## Work task:
The records that follow must be transcribed exactly, each one in full.

(Dataset content)

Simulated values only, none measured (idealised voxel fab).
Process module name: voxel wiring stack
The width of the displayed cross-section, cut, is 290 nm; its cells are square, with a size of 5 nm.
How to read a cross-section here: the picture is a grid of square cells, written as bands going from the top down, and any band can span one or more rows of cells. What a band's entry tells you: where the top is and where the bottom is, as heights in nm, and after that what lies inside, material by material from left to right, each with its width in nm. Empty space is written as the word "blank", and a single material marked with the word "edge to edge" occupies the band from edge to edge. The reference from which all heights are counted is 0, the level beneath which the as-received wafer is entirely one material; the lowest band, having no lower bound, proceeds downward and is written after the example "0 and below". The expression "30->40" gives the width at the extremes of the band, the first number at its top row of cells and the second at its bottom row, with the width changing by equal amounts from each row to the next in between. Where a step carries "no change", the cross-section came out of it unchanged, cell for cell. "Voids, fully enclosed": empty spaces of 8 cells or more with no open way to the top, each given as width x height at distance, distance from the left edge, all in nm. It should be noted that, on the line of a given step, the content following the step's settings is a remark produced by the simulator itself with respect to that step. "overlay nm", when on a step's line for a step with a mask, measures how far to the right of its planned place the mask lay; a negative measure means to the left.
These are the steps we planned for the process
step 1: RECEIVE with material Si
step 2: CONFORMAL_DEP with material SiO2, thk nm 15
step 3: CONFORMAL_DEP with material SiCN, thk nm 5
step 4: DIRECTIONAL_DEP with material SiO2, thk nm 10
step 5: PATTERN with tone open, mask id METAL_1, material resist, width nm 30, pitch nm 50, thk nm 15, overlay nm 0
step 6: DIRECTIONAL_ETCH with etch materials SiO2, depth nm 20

(End Dataset content)

## Written reply:
Simulated values only, none measured (idealised voxel fab).
Process module name: voxel wiring stack
The width of the displayed cross-section, cut, is 290 nm; its cells are square, with a size of 5 nm.
How to read a cross-section here: the picture is a grid of square cells, written as bands going from the top down, and any band can span one or more rows of cells. What a band's entry tells you: where the top is and where the bottom is, as heights in nm, and after that what lies inside, material by material from left to right, each with its width in nm. Empty space is written as the word "blank", and a single material marked with the word "edge to edge" occupies the band from edge to edge. The reference from which all heights are counted is 0, the level beneath which the as-received wafer is entirely one material; the lowest band, having no lower bound, proceeds downward and is written after the example "0 and below". The expression "30->40" gives the width at the extremes of the band, the first number at its top row of cells and the second at its bottom row, with the width changing by equal amounts from each row to the next in between. Where a step carries "no change", the cross-section came out of it unchanged, cell for cell. "Voids, fully enclosed": empty spaces of 8 cells or more with no open way to the top, each given as width x height at distance, distance from the left edge, all in nm. It should be noted that, on the line of a given step, the content following the step's settings is a remark produced by the simulator itself with respect to that step. "overlay nm", when on a step's line for a step with a mask, measures how far to the right of its planned place the mask lay; a negative measure means to the left.
These are the steps we planned for the process
step 1: RECEIVE with material Si
step 2: CONFORMAL_DEP with material SiO2, thk nm 15
step 3: CONFORMAL_DEP with material SiCN, thk nm 5
step 4: DIRECTIONAL_DEP with material SiO2, thk nm 10
step 5: PATTERN with tone open, mask id METAL_1, material resist, width nm 30, pitch nm 50, thk nm 15, overlay nm 0
step 6: DIRECTIONAL_ETCH with etch materials SiO2, depth nm 20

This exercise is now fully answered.